Supplied records:
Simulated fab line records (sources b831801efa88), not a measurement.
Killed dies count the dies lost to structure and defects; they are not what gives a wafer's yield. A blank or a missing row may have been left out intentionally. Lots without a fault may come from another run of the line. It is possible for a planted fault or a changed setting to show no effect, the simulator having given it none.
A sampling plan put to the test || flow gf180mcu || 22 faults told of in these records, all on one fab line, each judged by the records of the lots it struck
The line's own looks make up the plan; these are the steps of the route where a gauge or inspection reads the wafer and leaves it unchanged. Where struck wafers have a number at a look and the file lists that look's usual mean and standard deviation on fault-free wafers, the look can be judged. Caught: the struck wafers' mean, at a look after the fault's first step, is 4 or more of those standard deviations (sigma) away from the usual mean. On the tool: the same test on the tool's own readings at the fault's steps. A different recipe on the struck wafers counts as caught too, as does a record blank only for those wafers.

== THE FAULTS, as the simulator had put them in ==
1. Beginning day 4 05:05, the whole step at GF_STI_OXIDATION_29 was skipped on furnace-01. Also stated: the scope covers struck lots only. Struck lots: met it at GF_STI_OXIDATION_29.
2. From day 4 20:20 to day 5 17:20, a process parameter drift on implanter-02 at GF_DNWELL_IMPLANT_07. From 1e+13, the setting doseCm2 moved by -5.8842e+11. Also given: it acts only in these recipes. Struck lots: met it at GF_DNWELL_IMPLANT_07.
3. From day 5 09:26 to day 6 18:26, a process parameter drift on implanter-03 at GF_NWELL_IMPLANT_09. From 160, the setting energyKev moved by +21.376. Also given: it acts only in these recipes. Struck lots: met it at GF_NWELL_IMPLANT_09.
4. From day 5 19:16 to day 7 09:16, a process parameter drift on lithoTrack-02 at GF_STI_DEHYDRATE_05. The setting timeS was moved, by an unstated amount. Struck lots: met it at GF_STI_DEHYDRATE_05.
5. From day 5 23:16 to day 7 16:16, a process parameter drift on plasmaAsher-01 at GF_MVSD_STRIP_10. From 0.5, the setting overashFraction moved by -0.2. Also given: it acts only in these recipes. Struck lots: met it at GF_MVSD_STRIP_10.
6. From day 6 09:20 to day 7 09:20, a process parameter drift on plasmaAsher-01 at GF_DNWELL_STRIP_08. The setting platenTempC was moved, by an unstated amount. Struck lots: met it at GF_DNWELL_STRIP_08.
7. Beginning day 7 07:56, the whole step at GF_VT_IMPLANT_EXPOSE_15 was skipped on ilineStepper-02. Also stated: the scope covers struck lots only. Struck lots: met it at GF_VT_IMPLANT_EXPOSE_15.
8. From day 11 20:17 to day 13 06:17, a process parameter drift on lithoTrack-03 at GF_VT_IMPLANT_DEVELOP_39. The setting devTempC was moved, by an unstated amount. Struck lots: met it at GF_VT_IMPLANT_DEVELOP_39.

Activity: Leave out every line above except those from the line with "4. From day" up to and including the line with "5. From day", and copy those exactly.

Exercise output:
4. From day 5 19:16 to day 7 09:16, a process parameter drift on lithoTrack-02 at GF_STI_DEHYDRATE_05. The setting timeS was moved, by an unstated amount. Struck lots: met it at GF_STI_DEHYDRATE_05.
5. From day 5 23:16 to day 7 16:16, a process parameter drift on plasmaAsher-01 at GF_MVSD_STRIP_10. From 0.5, the setting overashFraction moved by -0.2. Also given: it acts only in these recipes. Struck lots: met it at GF_MVSD_STRIP_10.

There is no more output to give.